------ LISTED ENTRIES ------
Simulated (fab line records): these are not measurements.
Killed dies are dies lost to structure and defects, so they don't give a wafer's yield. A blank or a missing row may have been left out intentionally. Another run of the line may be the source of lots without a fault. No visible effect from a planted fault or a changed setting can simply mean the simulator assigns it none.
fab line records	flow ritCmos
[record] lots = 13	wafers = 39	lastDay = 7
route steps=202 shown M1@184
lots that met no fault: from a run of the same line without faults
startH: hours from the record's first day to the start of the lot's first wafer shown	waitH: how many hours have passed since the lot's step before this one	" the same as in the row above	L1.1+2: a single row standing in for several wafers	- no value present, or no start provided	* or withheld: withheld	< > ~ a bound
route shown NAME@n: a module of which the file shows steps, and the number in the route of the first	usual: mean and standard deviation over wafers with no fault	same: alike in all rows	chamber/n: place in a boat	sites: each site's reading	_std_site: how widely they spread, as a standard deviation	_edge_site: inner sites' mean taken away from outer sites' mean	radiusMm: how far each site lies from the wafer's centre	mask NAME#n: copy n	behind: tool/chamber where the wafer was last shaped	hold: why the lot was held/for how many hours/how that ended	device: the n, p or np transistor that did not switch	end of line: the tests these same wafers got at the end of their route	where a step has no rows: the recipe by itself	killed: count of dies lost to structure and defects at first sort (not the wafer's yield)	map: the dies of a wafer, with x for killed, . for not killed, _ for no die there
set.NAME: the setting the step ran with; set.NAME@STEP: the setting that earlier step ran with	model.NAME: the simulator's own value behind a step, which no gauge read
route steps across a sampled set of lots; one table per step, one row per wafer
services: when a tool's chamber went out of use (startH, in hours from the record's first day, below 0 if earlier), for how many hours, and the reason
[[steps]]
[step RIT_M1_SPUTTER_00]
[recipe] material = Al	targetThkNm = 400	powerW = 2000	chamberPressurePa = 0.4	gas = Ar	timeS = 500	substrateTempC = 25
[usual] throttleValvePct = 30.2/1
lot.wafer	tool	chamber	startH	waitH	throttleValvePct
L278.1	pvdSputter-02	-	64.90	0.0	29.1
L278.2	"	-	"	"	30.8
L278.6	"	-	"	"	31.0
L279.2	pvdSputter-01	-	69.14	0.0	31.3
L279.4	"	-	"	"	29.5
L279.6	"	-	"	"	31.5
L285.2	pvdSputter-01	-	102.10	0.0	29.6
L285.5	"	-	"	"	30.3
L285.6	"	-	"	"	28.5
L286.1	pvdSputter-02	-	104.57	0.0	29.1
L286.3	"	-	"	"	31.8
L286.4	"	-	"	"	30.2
------

WORK REQUEST -
The lines above starting at the one that contains "set.NAME: the setting" and ending at the one that contains "route steps across" must be transcribed exactly, and no other lines may appear.

TASK RESULT -
set.NAME: the setting the step ran with; set.NAME@STEP: the setting that earlier step ran with	model.NAME: the simulator's own value behind a step, which no gauge read
route steps across a sampled set of lots; one table per step, one row per wafer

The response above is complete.